_WORK INSTRUCTION_: I would like you to return all of the records exactly as they stand.

_INFORMATION GIVEN_:
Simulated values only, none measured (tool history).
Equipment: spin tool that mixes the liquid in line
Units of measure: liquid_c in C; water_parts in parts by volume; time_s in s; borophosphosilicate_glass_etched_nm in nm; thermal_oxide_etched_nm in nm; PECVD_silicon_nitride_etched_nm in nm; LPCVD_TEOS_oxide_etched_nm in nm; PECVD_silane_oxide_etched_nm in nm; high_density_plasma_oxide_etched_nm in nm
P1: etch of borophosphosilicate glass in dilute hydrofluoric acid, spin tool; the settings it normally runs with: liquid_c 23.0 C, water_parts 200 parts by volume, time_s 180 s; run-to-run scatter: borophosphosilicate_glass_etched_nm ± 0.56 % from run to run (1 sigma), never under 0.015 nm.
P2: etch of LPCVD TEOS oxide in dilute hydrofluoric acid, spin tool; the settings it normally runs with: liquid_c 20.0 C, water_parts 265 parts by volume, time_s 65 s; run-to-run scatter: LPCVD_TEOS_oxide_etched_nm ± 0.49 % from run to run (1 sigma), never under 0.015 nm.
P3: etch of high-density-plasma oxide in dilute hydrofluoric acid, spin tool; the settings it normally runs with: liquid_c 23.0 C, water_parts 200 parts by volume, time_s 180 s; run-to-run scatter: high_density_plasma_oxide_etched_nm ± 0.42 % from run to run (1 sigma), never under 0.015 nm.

_EXERCISE RESULT_:
Simulated values only, none measured (tool history).
Equipment: spin tool that mixes the liquid in line
Units of measure: liquid_c in C; water_parts in parts by volume; time_s in s; borophosphosilicate_glass_etched_nm in nm; thermal_oxide_etched_nm in nm; PECVD_silicon_nitride_etched_nm in nm; LPCVD_TEOS_oxide_etched_nm in nm; PECVD_silane_oxide_etched_nm in nm; high_density_plasma_oxide_etched_nm in nm
P1: etch of borophosphosilicate glass in dilute hydrofluoric acid, spin tool; the settings it normally runs with: liquid_c 23.0 C, water_parts 200 parts by volume, time_s 180 s; run-to-run scatter: borophosphosilicate_glass_etched_nm ± 0.56 % from run to run (1 sigma), never under 0.015 nm.
P2: etch of LPCVD TEOS oxide in dilute hydrofluoric acid, spin tool; the settings it normally runs with: liquid_c 20.0 C, water_parts 265 parts by volume, time_s 65 s; run-to-run scatter: LPCVD_TEOS_oxide_etched_nm ± 0.49 % from run to run (1 sigma), never under 0.015 nm.
P3: etch of high-density-plasma oxide in dilute hydrofluoric acid, spin tool; the settings it normally runs with: liquid_c 23.0 C, water_parts 200 parts by volume, time_s 180 s; run-to-run scatter: high_density_plasma_oxide_etched_nm ± 0.42 % from run to run (1 sigma), never under 0.015 nm.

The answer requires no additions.